WORK REQUEST:
Nothing outside the range is wanted. Repeat exactly the lines below from the one with "S4 | S5 | R1 |" through the one with "52 | 2203.8 |".

GIVEN RECORDS:
################

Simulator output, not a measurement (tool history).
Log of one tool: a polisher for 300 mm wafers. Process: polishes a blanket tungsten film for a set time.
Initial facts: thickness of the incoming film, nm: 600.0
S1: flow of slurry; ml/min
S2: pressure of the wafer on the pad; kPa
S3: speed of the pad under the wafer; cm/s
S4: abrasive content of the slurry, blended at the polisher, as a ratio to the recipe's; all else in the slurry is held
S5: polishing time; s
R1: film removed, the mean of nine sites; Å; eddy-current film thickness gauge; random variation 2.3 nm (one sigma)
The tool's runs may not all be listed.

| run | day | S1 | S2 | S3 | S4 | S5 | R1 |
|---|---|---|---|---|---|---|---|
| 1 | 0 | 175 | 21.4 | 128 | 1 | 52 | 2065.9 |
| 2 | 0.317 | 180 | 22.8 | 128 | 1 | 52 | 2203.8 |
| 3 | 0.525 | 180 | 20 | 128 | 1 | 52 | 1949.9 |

################

EXERCISE RESULT:
| run | day | S1 | S2 | S3 | S4 | S5 | R1 |
|---|---|---|---|---|---|---|---|
| 1 | 0 | 175 | 21.4 | 128 | 1 | 52 | 2065.9 |
| 2 | 0.317 | 180 | 22.8 | 128 | 1 | 52 | 2203.8 |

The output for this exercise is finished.